━━━━━━━━━━━━━━━━━━━━━━━━━━━━━━

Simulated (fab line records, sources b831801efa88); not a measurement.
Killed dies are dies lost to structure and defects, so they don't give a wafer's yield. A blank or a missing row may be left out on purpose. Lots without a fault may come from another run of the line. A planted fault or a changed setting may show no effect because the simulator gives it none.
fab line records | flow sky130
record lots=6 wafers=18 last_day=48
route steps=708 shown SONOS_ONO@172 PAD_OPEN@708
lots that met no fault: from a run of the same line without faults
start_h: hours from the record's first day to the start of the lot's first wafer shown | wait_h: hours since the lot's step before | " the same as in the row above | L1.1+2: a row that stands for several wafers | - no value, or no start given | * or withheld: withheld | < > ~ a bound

━━━━━━━━━━━━━━━━━━━━━━━━━━━━━━

### TASK ITEM
From the first line to the last, copy the records without alteration.

### RESPONSE
Simulated (fab line records, sources b831801efa88); not a measurement.
Killed dies are dies lost to structure and defects, so they don't give a wafer's yield. A blank or a missing row may be left out on purpose. Lots without a fault may come from another run of the line. A planted fault or a changed setting may show no effect because the simulator gives it none.
fab line records | flow sky130
record lots=6 wafers=18 last_day=48
route steps=708 shown SONOS_ONO@172 PAD_OPEN@708
lots that met no fault: from a run of the same line without faults
start_h: hours from the record's first day to the start of the lot's first wafer shown | wait_h: hours since the lot's step before | " the same as in the row above | L1.1+2: a row that stands for several wafers | - no value, or no start given | * or withheld: withheld | < > ~ a bound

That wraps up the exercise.